*** Information Section Begins ***

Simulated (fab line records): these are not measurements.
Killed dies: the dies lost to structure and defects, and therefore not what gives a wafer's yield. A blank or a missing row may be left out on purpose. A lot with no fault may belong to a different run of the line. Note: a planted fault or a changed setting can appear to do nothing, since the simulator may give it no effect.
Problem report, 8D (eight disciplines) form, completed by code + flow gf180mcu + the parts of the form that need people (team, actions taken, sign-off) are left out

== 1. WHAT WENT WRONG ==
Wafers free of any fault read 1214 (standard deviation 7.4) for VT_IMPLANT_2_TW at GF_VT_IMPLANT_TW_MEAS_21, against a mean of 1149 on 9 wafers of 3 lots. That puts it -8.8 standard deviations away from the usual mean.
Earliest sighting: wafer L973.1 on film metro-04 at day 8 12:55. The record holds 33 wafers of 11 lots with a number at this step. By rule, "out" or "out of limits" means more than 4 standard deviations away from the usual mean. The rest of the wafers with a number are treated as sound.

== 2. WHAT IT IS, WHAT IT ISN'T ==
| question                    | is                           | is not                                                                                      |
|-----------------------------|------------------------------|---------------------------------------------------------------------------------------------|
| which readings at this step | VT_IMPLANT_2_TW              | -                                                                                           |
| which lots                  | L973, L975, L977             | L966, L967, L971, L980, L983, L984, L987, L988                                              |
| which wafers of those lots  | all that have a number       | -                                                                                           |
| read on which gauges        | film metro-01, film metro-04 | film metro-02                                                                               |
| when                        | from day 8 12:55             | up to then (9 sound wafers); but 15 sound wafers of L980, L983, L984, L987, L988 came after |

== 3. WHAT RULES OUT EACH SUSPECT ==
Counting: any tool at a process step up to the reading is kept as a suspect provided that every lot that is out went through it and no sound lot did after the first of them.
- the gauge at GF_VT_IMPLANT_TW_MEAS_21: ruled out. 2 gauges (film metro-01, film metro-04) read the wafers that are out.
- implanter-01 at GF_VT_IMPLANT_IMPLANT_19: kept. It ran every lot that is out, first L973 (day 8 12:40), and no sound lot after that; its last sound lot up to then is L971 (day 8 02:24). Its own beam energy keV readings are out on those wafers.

*** Information Section Ends ***

*Assignment*
All that is wanted is a faithful reproduction of the line above with "Counting: any tool", the line with "- the gauge", and every line in between.

*Task response*
Counting: any tool at a process step up to the reading is kept as a suspect provided that every lot that is out went through it and no sound lot did after the first of them.
- the gauge at GF_VT_IMPLANT_TW_MEAS_21: ruled out. 2 gauges (film metro-01, film metro-04) read the wafers that are out.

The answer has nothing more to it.